▸ **Provided records**
▼▼▼
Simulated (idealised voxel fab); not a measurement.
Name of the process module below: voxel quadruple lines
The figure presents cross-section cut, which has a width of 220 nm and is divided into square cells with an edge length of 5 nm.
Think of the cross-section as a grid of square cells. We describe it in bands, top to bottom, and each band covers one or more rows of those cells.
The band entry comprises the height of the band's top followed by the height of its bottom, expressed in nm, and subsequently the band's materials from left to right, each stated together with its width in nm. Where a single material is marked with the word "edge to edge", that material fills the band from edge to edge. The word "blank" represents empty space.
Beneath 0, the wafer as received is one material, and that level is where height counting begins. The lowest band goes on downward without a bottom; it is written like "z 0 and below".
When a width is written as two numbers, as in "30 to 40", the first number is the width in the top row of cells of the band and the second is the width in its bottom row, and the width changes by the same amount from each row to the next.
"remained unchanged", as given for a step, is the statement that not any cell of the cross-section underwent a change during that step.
▲▲▲

▸ **Work order**
Your task is to quote all of the data word for word.

▸ **Your response**
Simulated (idealised voxel fab); not a measurement.
Name of the process module below: voxel quadruple lines
The figure presents cross-section cut, which has a width of 220 nm and is divided into square cells with an edge length of 5 nm.
Think of the cross-section as a grid of square cells. We describe it in bands, top to bottom, and each band covers one or more rows of those cells.
The band entry comprises the height of the band's top followed by the height of its bottom, expressed in nm, and subsequently the band's materials from left to right, each stated together with its width in nm. Where a single material is marked with the word "edge to edge", that material fills the band from edge to edge. The word "blank" represents empty space.
Beneath 0, the wafer as received is one material, and that level is where height counting begins. The lowest band goes on downward without a bottom; it is written like "z 0 and below".
When a width is written as two numbers, as in "30 to 40", the first number is the width in the top row of cells of the band and the second is the width in its bottom row, and the width changes by the same amount from each row to the next.
"remained unchanged", as given for a step, is the statement that not any cell of the cross-section underwent a change during that step.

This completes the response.